• [WORK TASK]:
When you retype the listing, keep every word exactly as it appears.

• [SUPPLIED ENTRIES]:
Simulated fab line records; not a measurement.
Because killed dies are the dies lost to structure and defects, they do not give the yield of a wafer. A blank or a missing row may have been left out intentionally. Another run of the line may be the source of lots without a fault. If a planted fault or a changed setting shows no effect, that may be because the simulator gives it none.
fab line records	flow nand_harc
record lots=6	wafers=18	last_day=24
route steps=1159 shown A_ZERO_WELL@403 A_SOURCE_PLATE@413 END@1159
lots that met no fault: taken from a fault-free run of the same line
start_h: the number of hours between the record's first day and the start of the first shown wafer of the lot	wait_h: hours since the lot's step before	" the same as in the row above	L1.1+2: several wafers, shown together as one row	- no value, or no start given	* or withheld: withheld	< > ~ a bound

• [WRITTEN RESPONSE]:
Simulated fab line records; not a measurement.
Because killed dies are the dies lost to structure and defects, they do not give the yield of a wafer. A blank or a missing row may have been left out intentionally. Another run of the line may be the source of lots without a fault. If a planted fault or a changed setting shows no effect, that may be because the simulator gives it none.
fab line records	flow nand_harc
record lots=6	wafers=18	last_day=24
route steps=1159 shown A_ZERO_WELL@403 A_SOURCE_PLATE@413 END@1159
lots that met no fault: taken from a fault-free run of the same line
start_h: the number of hours between the record's first day and the start of the first shown wafer of the lot	wait_h: hours since the lot's step before	" the same as in the row above	L1.1+2: several wafers, shown together as one row	- no value, or no start given	* or withheld: withheld	< > ~ a bound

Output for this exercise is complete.